- MATERIAL SHOWN
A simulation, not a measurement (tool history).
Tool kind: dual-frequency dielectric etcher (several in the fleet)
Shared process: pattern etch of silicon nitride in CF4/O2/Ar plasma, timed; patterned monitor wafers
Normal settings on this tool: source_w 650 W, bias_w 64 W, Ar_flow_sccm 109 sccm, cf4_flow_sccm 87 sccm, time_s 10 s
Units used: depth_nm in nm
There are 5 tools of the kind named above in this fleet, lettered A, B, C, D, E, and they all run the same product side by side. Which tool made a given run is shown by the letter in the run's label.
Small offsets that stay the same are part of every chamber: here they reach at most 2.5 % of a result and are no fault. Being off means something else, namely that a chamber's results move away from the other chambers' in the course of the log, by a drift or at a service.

- WORK ITEM
Transcribe the whole listing above exactly, leaving nothing out.

- SOLUTION
A simulation, not a measurement (tool history).
Tool kind: dual-frequency dielectric etcher (several in the fleet)
Shared process: pattern etch of silicon nitride in CF4/O2/Ar plasma, timed; patterned monitor wafers
Normal settings on this tool: source_w 650 W, bias_w 64 W, Ar_flow_sccm 109 sccm, cf4_flow_sccm 87 sccm, time_s 10 s
Units used: depth_nm in nm
There are 5 tools of the kind named above in this fleet, lettered A, B, C, D, E, and they all run the same product side by side. Which tool made a given run is shown by the letter in the run's label.
Small offsets that stay the same are part of every chamber: here they reach at most 2.5 % of a result and are no fault. Being off means something else, namely that a chamber's results move away from the other chambers' in the course of the log, by a drift or at a service.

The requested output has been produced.